## GIVEN DATA
____________________
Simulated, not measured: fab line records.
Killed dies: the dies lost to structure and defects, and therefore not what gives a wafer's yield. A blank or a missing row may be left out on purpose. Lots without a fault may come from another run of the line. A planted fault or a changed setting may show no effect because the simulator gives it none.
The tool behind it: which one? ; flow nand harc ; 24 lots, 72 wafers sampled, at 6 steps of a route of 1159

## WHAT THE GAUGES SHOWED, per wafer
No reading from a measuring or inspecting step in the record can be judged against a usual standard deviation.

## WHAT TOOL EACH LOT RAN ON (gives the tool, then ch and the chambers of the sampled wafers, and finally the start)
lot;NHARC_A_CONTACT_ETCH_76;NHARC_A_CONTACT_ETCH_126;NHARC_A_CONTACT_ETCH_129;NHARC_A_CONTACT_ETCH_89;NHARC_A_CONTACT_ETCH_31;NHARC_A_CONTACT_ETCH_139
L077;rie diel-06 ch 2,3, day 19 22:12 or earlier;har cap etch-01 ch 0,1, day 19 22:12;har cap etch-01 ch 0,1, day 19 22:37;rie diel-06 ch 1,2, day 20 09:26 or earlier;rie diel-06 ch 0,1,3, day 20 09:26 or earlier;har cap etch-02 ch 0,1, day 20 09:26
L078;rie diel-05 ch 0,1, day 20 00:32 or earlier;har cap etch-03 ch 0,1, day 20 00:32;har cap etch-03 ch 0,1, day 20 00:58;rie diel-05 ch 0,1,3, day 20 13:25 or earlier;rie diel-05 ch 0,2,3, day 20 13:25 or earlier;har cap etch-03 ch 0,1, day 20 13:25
____________________

## ASSIGNMENT
The range runs from the line above containing "## WHAT TOOL" to the line containing "L077;rie diel-06 ch", inclusive. Restate those lines word for word and no others.

## SOLUTION
## WHAT TOOL EACH LOT RAN ON (gives the tool, then ch and the chambers of the sampled wafers, and finally the start)
lot;NHARC_A_CONTACT_ETCH_76;NHARC_A_CONTACT_ETCH_126;NHARC_A_CONTACT_ETCH_129;NHARC_A_CONTACT_ETCH_89;NHARC_A_CONTACT_ETCH_31;NHARC_A_CONTACT_ETCH_139
L077;rie diel-06 ch 2,3, day 19 22:12 or earlier;har cap etch-01 ch 0,1, day 19 22:12;har cap etch-01 ch 0,1, day 19 22:37;rie diel-06 ch 1,2, day 20 09:26 or earlier;rie diel-06 ch 0,1,3, day 20 09:26 or earlier;har cap etch-02 ch 0,1, day 20 09:26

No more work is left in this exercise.